| Dataset |
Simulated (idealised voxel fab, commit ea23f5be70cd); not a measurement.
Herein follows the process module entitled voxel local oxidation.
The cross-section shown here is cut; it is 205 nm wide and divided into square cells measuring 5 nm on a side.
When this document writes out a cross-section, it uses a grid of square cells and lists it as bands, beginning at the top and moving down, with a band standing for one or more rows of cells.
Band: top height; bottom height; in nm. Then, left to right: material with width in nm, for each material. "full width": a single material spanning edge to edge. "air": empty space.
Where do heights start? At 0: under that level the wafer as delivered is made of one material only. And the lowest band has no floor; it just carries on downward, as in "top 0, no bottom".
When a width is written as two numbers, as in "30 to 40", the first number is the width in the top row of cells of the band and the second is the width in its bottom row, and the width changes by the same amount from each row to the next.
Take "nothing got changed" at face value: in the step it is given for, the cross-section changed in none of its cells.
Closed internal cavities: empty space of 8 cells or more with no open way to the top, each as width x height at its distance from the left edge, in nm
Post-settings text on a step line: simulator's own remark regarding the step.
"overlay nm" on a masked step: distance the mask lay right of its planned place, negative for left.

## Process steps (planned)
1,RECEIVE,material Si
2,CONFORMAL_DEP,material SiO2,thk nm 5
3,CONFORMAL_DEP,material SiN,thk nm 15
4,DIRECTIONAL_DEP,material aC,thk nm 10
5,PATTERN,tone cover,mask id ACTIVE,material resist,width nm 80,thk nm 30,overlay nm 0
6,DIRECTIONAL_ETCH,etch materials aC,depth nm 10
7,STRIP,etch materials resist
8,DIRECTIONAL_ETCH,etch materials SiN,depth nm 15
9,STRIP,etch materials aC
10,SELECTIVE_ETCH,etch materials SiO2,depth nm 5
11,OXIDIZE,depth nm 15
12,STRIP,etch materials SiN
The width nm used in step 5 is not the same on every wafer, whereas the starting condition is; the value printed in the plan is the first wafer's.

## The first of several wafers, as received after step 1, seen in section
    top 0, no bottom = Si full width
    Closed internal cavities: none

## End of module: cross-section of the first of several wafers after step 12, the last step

| Exercise |
Retype, exactly and with nothing added, the lines of the material above from the first through the one that contains "3,CONFORMAL_DEP,material SiN,thk nm 15".

| Answer area |
Simulated (idealised voxel fab, commit ea23f5be70cd); not a measurement.
Herein follows the process module entitled voxel local oxidation.
The cross-section shown here is cut; it is 205 nm wide and divided into square cells measuring 5 nm on a side.
When this document writes out a cross-section, it uses a grid of square cells and lists it as bands, beginning at the top and moving down, with a band standing for one or more rows of cells.
Band: top height; bottom height; in nm. Then, left to right: material with width in nm, for each material. "full width": a single material spanning edge to edge. "air": empty space.
Where do heights start? At 0: under that level the wafer as delivered is made of one material only. And the lowest band has no floor; it just carries on downward, as in "top 0, no bottom".
When a width is written as two numbers, as in "30 to 40", the first number is the width in the top row of cells of the band and the second is the width in its bottom row, and the width changes by the same amount from each row to the next.
Take "nothing got changed" at face value: in the step it is given for, the cross-section changed in none of its cells.
Closed internal cavities: empty space of 8 cells or more with no open way to the top, each as width x height at its distance from the left edge, in nm
Post-settings text on a step line: simulator's own remark regarding the step.
"overlay nm" on a masked step: distance the mask lay right of its planned place, negative for left.

## Process steps (planned)
1,RECEIVE,material Si
2,CONFORMAL_DEP,material SiO2,thk nm 5
3,CONFORMAL_DEP,material SiN,thk nm 15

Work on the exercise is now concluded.